◆ Assigned task ◆
Retype each line exactly as it stands, beginning at the first line of the material and finishing with the line that contains "The cross-section on".

── Dataset content

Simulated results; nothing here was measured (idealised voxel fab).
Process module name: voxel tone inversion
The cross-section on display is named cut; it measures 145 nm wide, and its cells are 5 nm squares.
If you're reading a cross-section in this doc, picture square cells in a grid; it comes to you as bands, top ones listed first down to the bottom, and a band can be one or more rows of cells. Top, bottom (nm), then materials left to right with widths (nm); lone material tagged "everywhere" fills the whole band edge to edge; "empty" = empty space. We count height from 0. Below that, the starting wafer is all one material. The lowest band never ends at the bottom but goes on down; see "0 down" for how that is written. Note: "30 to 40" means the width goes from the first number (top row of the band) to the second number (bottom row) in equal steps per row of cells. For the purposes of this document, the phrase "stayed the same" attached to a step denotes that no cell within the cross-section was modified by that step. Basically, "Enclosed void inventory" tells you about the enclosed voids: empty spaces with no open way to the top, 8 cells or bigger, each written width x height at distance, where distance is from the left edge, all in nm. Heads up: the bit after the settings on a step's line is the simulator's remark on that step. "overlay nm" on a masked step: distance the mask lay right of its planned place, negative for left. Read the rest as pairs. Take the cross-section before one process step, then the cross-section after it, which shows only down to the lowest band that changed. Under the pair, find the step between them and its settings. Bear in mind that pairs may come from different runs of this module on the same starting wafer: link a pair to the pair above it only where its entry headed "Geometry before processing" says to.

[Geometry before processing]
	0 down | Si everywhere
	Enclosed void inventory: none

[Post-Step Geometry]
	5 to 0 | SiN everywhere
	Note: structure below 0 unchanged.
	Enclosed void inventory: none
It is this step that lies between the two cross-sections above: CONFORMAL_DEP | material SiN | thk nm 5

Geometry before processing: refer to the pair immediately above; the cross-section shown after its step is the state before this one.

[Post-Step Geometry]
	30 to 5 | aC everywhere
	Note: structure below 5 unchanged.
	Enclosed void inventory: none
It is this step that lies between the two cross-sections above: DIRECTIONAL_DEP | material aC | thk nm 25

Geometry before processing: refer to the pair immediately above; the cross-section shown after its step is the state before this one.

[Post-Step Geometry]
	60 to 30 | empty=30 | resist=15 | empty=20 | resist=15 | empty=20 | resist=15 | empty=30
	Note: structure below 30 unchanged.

────

◆ Your solution ◆
Simulated results; nothing here was measured (idealised voxel fab).
Process module name: voxel tone inversion
The cross-section on display is named cut; it measures 145 nm wide, and its cells are 5 nm squares.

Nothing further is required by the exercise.